• **Extracted information**:
============

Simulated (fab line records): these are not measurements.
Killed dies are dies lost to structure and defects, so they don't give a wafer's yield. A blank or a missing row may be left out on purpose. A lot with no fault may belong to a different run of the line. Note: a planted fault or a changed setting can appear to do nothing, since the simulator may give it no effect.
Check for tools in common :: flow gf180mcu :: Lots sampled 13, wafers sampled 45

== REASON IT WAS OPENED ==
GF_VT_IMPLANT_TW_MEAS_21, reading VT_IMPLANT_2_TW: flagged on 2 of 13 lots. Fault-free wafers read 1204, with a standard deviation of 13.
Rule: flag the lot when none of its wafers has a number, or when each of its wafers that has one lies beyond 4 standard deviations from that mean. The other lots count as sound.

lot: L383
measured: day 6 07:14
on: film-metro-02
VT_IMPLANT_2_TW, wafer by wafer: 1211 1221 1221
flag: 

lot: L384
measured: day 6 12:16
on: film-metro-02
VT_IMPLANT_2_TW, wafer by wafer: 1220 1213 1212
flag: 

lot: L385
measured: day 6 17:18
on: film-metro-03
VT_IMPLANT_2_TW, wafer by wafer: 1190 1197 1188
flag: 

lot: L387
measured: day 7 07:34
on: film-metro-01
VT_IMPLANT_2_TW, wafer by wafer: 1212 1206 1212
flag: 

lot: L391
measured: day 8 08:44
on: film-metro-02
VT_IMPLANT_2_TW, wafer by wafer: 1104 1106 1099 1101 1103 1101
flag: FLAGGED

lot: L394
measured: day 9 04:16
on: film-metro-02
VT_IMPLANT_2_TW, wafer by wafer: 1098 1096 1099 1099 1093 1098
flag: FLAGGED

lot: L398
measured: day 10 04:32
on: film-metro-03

============

• **Work order**: Return the full data, every line of it, with nothing altered.

• **Problem solution**:
Simulated (fab line records): these are not measurements.
Killed dies are dies lost to structure and defects, so they don't give a wafer's yield. A blank or a missing row may be left out on purpose. A lot with no fault may belong to a different run of the line. Note: a planted fault or a changed setting can appear to do nothing, since the simulator may give it no effect.
Check for tools in common :: flow gf180mcu :: Lots sampled 13, wafers sampled 45

== REASON IT WAS OPENED ==
GF_VT_IMPLANT_TW_MEAS_21, reading VT_IMPLANT_2_TW: flagged on 2 of 13 lots. Fault-free wafers read 1204, with a standard deviation of 13.
Rule: flag the lot when none of its wafers has a number, or when each of its wafers that has one lies beyond 4 standard deviations from that mean. The other lots count as sound.

lot: L383
measured: day 6 07:14
on: film-metro-02
VT_IMPLANT_2_TW, wafer by wafer: 1211 1221 1221
flag: 

lot: L384
measured: day 6 12:16
on: film-metro-02
VT_IMPLANT_2_TW, wafer by wafer: 1220 1213 1212
flag: 

lot: L385
measured: day 6 17:18
on: film-metro-03
VT_IMPLANT_2_TW, wafer by wafer: 1190 1197 1188
flag: 

lot: L387
measured: day 7 07:34
on: film-metro-01
VT_IMPLANT_2_TW, wafer by wafer: 1212 1206 1212
flag: 

lot: L391
measured: day 8 08:44
on: film-metro-02
VT_IMPLANT_2_TW, wafer by wafer: 1104 1106 1099 1101 1103 1101
flag: FLAGGED

lot: L394
measured: day 9 04:16
on: film-metro-02
VT_IMPLANT_2_TW, wafer by wafer: 1098 1096 1099 1099 1093 1098
flag: FLAGGED

lot: L398
measured: day 10 04:32
on: film-metro-03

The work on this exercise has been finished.